**INFORMATION SUPPLIED:**
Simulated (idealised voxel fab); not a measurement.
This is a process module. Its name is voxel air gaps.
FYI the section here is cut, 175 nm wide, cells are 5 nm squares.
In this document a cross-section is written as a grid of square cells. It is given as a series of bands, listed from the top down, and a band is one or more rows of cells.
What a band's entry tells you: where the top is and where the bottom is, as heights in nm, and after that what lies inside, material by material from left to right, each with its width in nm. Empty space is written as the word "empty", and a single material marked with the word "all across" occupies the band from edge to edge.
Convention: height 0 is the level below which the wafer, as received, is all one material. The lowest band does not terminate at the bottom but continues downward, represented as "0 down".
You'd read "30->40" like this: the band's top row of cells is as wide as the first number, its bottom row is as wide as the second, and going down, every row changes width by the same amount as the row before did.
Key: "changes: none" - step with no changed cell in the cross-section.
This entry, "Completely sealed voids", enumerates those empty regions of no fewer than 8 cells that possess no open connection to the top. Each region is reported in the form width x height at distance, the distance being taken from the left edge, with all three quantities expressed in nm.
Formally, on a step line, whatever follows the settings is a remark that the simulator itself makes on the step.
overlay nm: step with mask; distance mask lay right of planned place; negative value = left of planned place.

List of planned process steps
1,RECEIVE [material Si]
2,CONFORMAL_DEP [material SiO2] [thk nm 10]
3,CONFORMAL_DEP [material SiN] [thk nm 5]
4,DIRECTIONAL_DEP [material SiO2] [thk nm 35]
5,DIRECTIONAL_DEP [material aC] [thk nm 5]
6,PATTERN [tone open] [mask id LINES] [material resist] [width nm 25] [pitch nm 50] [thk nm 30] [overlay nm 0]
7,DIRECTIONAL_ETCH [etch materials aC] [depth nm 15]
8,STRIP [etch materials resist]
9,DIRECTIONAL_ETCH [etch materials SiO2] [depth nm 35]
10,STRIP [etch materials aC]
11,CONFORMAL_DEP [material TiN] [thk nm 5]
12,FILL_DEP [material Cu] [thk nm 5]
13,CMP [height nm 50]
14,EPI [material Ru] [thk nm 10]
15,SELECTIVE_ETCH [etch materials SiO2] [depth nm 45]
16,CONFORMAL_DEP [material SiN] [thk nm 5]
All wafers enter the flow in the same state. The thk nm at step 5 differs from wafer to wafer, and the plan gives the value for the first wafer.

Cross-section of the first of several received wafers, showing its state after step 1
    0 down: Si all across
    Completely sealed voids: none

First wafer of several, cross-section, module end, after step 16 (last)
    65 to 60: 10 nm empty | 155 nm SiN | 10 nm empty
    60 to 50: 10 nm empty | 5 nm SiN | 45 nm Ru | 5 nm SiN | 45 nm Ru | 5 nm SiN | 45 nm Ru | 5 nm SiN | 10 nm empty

**WORK TASK:** Output the listing verbatim through the "In this document" line.

**EXPECTED ANSWER:**
Simulated (idealised voxel fab); not a measurement.
This is a process module. Its name is voxel air gaps.
FYI the section here is cut, 175 nm wide, cells are 5 nm squares.
In this document a cross-section is written as a grid of square cells. It is given as a series of bands, listed from the top down, and a band is one or more rows of cells.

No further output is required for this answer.